- - - - -
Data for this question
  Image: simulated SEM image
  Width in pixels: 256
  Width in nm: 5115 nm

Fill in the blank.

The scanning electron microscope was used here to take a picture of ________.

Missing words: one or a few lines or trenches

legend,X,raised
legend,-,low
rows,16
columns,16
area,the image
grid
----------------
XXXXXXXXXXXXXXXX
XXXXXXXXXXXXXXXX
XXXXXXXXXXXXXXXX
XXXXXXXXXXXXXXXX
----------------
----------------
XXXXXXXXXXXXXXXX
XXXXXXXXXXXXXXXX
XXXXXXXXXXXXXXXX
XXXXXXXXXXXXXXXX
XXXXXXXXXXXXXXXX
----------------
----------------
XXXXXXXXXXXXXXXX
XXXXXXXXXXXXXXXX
- - - - -

#### Activity
Reproduce word for word only the first line of the listing above and each line after it through the line with "area,the image".

#### Result
Data for this question
  Image: simulated SEM image
  Width in pixels: 256
  Width in nm: 5115 nm

Fill in the blank.

The scanning electron microscope was used here to take a picture of ________.

Missing words: one or a few lines or trenches

legend,X,raised
legend,-,low
rows,16
columns,16
area,the image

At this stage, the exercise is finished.